▶ _REQUIREMENT_
Retype exactly the lines below, beginning with the first and ending with the line where "I1: thickness of the incoming film, nm" appears.

━━━ MATERIAL PROVIDED ━━━

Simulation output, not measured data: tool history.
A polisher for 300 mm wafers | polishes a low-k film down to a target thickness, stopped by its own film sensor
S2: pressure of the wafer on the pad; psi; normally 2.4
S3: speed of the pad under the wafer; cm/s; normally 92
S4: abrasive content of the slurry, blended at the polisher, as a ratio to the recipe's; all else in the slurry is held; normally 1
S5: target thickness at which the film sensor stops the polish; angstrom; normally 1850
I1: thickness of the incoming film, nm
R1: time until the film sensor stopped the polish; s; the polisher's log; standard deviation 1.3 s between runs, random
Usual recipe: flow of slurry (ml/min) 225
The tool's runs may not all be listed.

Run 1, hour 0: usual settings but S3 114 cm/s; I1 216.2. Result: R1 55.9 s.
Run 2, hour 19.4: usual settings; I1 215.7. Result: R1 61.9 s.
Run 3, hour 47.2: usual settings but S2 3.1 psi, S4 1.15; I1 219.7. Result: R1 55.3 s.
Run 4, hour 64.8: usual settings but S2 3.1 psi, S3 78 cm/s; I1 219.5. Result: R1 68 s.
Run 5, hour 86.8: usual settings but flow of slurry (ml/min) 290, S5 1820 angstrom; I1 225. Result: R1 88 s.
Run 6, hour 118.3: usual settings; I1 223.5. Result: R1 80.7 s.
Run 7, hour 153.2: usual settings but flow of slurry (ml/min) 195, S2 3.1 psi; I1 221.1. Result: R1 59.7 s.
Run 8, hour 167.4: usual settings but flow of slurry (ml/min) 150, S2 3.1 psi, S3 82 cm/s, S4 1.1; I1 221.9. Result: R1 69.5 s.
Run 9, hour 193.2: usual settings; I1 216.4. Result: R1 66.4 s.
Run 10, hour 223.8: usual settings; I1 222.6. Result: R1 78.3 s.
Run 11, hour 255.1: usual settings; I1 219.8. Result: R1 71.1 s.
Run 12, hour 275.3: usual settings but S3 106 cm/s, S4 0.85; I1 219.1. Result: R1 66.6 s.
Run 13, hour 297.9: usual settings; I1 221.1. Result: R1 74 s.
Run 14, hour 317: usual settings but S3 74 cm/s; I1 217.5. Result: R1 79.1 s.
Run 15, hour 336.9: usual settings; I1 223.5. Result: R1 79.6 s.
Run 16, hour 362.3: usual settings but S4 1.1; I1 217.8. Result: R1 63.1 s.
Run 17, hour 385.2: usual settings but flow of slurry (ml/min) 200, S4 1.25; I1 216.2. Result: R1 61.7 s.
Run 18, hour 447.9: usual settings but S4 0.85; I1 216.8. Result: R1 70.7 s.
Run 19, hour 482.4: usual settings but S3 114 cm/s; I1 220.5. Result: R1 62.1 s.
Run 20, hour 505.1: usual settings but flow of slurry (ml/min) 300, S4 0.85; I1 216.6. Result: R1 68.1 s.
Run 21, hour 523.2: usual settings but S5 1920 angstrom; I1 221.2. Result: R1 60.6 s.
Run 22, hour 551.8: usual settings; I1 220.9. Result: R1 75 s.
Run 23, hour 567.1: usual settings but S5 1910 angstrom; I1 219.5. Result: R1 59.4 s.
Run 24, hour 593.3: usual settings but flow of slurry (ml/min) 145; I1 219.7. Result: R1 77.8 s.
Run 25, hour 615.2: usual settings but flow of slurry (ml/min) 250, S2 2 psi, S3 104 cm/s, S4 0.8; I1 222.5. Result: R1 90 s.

━━━

▶ _REPLY_
Simulation output, not measured data: tool history.
A polisher for 300 mm wafers | polishes a low-k film down to a target thickness, stopped by its own film sensor
S2: pressure of the wafer on the pad; psi; normally 2.4
S3: speed of the pad under the wafer; cm/s; normally 92
S4: abrasive content of the slurry, blended at the polisher, as a ratio to the recipe's; all else in the slurry is held; normally 1
S5: target thickness at which the film sensor stops the polish; angstrom; normally 1850
I1: thickness of the incoming film, nm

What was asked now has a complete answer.